**EXERCISE:** In full and without change, repeat the records shown below.

**LISTED RECORDS:**
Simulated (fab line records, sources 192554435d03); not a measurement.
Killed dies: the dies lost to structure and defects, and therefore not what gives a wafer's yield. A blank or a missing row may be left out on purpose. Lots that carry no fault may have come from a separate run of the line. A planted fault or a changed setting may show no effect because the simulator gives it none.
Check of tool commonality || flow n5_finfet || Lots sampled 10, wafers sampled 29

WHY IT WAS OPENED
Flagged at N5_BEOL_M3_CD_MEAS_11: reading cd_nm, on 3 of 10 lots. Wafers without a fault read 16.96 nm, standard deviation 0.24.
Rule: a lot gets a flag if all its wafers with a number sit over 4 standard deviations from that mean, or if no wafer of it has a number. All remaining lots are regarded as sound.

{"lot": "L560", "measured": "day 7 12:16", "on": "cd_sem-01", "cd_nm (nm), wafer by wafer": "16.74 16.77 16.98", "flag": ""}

**EXPECTED ANSWER:**
Simulated (fab line records, sources 192554435d03); not a measurement.
Killed dies: the dies lost to structure and defects, and therefore not what gives a wafer's yield. A blank or a missing row may be left out on purpose. Lots that carry no fault may have come from a separate run of the line. A planted fault or a changed setting may show no effect because the simulator gives it none.
Check of tool commonality || flow n5_finfet || Lots sampled 10, wafers sampled 29

WHY IT WAS OPENED
Flagged at N5_BEOL_M3_CD_MEAS_11: reading cd_nm, on 3 of 10 lots. Wafers without a fault read 16.96 nm, standard deviation 0.24.
Rule: a lot gets a flag if all its wafers with a number sit over 4 standard deviations from that mean, or if no wafer of it has a number. All remaining lots are regarded as sound.

{"lot": "L560", "measured": "day 7 12:16", "on": "cd_sem-01", "cd_nm (nm), wafer by wafer": "16.74 16.77 16.98", "flag": ""}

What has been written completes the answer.